━━━ Supplied records
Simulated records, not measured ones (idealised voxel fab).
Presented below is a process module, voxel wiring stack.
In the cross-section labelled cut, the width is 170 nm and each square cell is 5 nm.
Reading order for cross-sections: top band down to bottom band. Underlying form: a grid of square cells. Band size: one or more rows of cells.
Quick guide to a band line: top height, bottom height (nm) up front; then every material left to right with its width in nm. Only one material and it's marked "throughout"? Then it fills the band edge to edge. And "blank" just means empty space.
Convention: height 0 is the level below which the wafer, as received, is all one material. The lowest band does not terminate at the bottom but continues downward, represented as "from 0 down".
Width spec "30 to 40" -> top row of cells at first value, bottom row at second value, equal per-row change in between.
━━━━━━

Whatever appears in the data above is to be set down exactly.

Response box.
Simulated records, not measured ones (idealised voxel fab).
Presented below is a process module, voxel wiring stack.
In the cross-section labelled cut, the width is 170 nm and each square cell is 5 nm.
Reading order for cross-sections: top band down to bottom band. Underlying form: a grid of square cells. Band size: one or more rows of cells.
Quick guide to a band line: top height, bottom height (nm) up front; then every material left to right with its width in nm. Only one material and it's marked "throughout"? Then it fills the band edge to edge. And "blank" just means empty space.
Convention: height 0 is the level below which the wafer, as received, is all one material. The lowest band does not terminate at the bottom but continues downward, represented as "from 0 down".
Width spec "30 to 40" -> top row of cells at first value, bottom row at second value, equal per-row change in between.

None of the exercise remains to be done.